> [Task item]:
Give back exactly the first lines of the entries below, through the line with "11D,4.233,330,1.40,255,37.2,32.794,37.783".

══ Data under study ══

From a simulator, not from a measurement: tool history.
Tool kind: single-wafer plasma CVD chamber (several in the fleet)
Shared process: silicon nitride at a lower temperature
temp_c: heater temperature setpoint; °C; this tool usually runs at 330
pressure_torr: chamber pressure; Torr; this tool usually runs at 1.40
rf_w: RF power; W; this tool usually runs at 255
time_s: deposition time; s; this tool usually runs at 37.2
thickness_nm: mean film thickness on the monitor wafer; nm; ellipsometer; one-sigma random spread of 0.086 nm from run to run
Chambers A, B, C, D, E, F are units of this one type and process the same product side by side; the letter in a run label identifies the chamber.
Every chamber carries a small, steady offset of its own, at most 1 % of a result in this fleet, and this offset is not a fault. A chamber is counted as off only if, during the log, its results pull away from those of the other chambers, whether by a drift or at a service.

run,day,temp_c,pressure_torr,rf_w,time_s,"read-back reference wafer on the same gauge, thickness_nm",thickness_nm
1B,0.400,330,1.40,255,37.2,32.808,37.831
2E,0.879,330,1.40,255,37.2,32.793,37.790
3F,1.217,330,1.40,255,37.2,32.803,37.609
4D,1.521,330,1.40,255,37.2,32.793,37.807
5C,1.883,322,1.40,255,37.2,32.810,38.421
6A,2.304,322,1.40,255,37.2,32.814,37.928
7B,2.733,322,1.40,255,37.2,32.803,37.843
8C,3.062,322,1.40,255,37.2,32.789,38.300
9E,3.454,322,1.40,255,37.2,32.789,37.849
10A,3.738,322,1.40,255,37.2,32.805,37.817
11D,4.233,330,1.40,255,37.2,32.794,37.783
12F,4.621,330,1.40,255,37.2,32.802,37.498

═══

> [Exercise result]:
From a simulator, not from a measurement: tool history.
Tool kind: single-wafer plasma CVD chamber (several in the fleet)
Shared process: silicon nitride at a lower temperature
temp_c: heater temperature setpoint; °C; this tool usually runs at 330
pressure_torr: chamber pressure; Torr; this tool usually runs at 1.40
rf_w: RF power; W; this tool usually runs at 255
time_s: deposition time; s; this tool usually runs at 37.2
thickness_nm: mean film thickness on the monitor wafer; nm; ellipsometer; one-sigma random spread of 0.086 nm from run to run
Chambers A, B, C, D, E, F are units of this one type and process the same product side by side; the letter in a run label identifies the chamber.
Every chamber carries a small, steady offset of its own, at most 1 % of a result in this fleet, and this offset is not a fault. A chamber is counted as off only if, during the log, its results pull away from those of the other chambers, whether by a drift or at a service.

run,day,temp_c,pressure_torr,rf_w,time_s,"read-back reference wafer on the same gauge, thickness_nm",thickness_nm
1B,0.400,330,1.40,255,37.2,32.808,37.831
2E,0.879,330,1.40,255,37.2,32.793,37.790
3F,1.217,330,1.40,255,37.2,32.803,37.609
4D,1.521,330,1.40,255,37.2,32.793,37.807
5C,1.883,322,1.40,255,37.2,32.810,38.421
6A,2.304,322,1.40,255,37.2,32.814,37.928
7B,2.733,322,1.40,255,37.2,32.803,37.843
8C,3.062,322,1.40,255,37.2,32.789,38.300
9E,3.454,322,1.40,255,37.2,32.789,37.849
10A,3.738,322,1.40,255,37.2,32.805,37.817
11D,4.233,330,1.40,255,37.2,32.794,37.783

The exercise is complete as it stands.